━━━ Record set
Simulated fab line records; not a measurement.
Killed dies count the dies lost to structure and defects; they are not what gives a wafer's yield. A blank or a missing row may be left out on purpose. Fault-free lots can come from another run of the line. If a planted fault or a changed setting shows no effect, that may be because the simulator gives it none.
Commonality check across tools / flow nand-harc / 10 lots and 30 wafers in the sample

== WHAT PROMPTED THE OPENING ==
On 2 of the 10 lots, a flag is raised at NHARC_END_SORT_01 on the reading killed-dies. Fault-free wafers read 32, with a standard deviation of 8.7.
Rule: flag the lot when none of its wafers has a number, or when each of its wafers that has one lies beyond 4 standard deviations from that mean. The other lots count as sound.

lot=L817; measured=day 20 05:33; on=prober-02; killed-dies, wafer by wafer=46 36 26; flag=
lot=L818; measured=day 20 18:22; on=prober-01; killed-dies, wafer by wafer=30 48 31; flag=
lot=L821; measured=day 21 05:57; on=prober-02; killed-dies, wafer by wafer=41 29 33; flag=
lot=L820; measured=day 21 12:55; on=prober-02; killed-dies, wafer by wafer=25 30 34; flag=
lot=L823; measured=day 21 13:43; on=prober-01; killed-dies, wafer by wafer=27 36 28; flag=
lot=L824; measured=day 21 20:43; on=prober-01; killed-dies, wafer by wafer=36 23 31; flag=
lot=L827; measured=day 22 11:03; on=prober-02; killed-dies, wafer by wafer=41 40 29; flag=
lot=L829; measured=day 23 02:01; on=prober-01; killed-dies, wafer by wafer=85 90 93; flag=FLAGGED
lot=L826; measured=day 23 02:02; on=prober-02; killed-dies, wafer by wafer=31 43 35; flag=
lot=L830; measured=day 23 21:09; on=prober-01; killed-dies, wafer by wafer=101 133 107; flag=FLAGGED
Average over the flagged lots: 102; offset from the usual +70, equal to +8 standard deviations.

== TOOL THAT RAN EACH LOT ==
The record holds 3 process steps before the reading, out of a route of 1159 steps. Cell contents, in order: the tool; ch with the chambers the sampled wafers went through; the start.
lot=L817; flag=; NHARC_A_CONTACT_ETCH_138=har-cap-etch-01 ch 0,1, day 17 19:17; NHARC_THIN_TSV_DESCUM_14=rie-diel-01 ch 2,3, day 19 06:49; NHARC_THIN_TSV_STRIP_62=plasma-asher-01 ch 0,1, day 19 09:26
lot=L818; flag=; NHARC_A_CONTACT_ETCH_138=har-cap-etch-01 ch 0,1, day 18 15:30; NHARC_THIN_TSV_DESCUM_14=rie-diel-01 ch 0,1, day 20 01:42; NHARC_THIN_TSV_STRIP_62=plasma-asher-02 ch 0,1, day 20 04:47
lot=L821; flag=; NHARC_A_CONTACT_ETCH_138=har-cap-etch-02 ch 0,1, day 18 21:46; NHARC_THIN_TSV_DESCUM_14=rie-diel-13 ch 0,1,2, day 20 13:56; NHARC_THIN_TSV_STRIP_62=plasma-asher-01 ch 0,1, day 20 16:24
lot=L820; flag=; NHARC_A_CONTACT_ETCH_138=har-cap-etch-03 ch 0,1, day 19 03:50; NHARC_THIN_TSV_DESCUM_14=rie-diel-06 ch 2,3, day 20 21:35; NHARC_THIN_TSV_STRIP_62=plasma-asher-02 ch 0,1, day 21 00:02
━━━━━━

> [Work instruction]
Where the line with "The record holds" ends, your copy should end too; please return exactly the lines from the first line of the data through it.

> [Reply]
Simulated fab line records; not a measurement.
Killed dies count the dies lost to structure and defects; they are not what gives a wafer's yield. A blank or a missing row may be left out on purpose. Fault-free lots can come from another run of the line. If a planted fault or a changed setting shows no effect, that may be because the simulator gives it none.
Commonality check across tools / flow nand-harc / 10 lots and 30 wafers in the sample

== WHAT PROMPTED THE OPENING ==
On 2 of the 10 lots, a flag is raised at NHARC_END_SORT_01 on the reading killed-dies. Fault-free wafers read 32, with a standard deviation of 8.7.
Rule: flag the lot when none of its wafers has a number, or when each of its wafers that has one lies beyond 4 standard deviations from that mean. The other lots count as sound.

lot=L817; measured=day 20 05:33; on=prober-02; killed-dies, wafer by wafer=46 36 26; flag=
lot=L818; measured=day 20 18:22; on=prober-01; killed-dies, wafer by wafer=30 48 31; flag=
lot=L821; measured=day 21 05:57; on=prober-02; killed-dies, wafer by wafer=41 29 33; flag=
lot=L820; measured=day 21 12:55; on=prober-02; killed-dies, wafer by wafer=25 30 34; flag=
lot=L823; measured=day 21 13:43; on=prober-01; killed-dies, wafer by wafer=27 36 28; flag=
lot=L824; measured=day 21 20:43; on=prober-01; killed-dies, wafer by wafer=36 23 31; flag=
lot=L827; measured=day 22 11:03; on=prober-02; killed-dies, wafer by wafer=41 40 29; flag=
lot=L829; measured=day 23 02:01; on=prober-01; killed-dies, wafer by wafer=85 90 93; flag=FLAGGED
lot=L826; measured=day 23 02:02; on=prober-02; killed-dies, wafer by wafer=31 43 35; flag=
lot=L830; measured=day 23 21:09; on=prober-01; killed-dies, wafer by wafer=101 133 107; flag=FLAGGED
Average over the flagged lots: 102; offset from the usual +70, equal to +8 standard deviations.

== TOOL THAT RAN EACH LOT ==
The record holds 3 process steps before the reading, out of a route of 1159 steps. Cell contents, in order: the tool; ch with the chambers the sampled wafers went through; the start.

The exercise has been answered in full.